§ Work item
Only one stretch of the listing below is wanted. Give it again exactly, from the line with "The figure is" through the line with "</measurement>".

[Provided information Boundary: Start]

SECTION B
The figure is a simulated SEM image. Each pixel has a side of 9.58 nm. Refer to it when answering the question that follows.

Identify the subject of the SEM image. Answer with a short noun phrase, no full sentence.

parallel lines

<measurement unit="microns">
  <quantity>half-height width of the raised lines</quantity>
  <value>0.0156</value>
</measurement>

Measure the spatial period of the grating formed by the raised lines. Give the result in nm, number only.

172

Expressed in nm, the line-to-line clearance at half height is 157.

[Provided information Boundary: End]

§ Task answer
The figure is a simulated SEM image. Each pixel has a side of 9.58 nm. Refer to it when answering the question that follows.

Identify the subject of the SEM image. Answer with a short noun phrase, no full sentence.

parallel lines

<measurement unit="microns">
  <quantity>half-height width of the raised lines</quantity>
  <value>0.0156</value>
</measurement>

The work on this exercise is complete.